_Recorded data:_
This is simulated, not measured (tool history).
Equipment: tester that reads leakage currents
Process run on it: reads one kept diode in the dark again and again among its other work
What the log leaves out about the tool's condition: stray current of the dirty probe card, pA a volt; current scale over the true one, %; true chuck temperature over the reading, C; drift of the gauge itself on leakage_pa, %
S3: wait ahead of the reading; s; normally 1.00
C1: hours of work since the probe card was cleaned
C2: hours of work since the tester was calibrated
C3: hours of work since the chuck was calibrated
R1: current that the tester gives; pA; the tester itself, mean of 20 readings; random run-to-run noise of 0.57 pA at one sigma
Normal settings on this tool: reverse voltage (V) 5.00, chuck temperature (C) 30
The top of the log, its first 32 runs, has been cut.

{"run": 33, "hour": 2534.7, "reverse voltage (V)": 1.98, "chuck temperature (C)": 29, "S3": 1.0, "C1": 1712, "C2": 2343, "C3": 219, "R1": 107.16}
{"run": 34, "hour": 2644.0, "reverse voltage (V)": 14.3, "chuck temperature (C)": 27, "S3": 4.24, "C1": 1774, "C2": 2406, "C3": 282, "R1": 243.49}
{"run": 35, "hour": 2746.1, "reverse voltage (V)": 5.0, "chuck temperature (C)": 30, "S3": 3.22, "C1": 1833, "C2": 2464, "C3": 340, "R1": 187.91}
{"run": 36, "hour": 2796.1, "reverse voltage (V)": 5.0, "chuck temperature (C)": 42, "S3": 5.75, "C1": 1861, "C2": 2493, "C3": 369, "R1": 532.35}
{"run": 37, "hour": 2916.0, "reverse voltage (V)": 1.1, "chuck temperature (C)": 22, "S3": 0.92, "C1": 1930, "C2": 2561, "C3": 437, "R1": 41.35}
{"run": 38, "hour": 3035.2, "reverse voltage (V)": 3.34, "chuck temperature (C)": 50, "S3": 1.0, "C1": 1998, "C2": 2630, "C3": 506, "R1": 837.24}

_Requirement:_
Every line from the start of the listing through the line with "Process run on" should be reproduced exactly, and no other line.

_Expected answer:_
This is simulated, not measured (tool history).
Equipment: tester that reads leakage currents
Process run on it: reads one kept diode in the dark again and again among its other work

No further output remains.